• Action item: Please copy out the entries below exactly, beginning with the line that contains "R1: film removed, the" and ending with the line that contains "What will run 10 give?", and include nothing outside that span.

*** Opening Record set ***

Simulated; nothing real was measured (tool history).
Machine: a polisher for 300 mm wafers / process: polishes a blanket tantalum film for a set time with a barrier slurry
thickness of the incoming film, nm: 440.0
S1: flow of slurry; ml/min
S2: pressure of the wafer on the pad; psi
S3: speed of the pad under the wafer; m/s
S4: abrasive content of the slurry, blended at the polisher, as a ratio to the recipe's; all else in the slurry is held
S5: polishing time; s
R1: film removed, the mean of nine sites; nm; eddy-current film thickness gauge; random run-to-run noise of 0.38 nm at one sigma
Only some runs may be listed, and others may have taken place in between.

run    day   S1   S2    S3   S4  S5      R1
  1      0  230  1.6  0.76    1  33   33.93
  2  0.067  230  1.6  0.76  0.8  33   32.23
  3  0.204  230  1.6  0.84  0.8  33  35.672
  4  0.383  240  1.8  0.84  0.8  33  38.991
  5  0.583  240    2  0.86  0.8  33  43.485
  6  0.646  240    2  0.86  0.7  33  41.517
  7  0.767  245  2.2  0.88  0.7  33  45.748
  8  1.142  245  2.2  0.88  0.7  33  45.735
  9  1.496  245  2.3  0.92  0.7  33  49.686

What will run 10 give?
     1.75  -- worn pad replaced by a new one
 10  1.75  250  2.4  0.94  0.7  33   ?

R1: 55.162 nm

*** Closing Record set ***

• Response area:
R1: film removed, the mean of nine sites; nm; eddy-current film thickness gauge; random run-to-run noise of 0.38 nm at one sigma
Only some runs may be listed, and others may have taken place in between.

run    day   S1   S2    S3   S4  S5      R1
  1      0  230  1.6  0.76    1  33   33.93
  2  0.067  230  1.6  0.76  0.8  33   32.23
  3  0.204  230  1.6  0.84  0.8  33  35.672
  4  0.383  240  1.8  0.84  0.8  33  38.991
  5  0.583  240    2  0.86  0.8  33  43.485
  6  0.646  240    2  0.86  0.7  33  41.517
  7  0.767  245  2.2  0.88  0.7  33  45.748
  8  1.142  245  2.2  0.88  0.7  33  45.735
  9  1.496  245  2.3  0.92  0.7  33  49.686

What will run 10 give?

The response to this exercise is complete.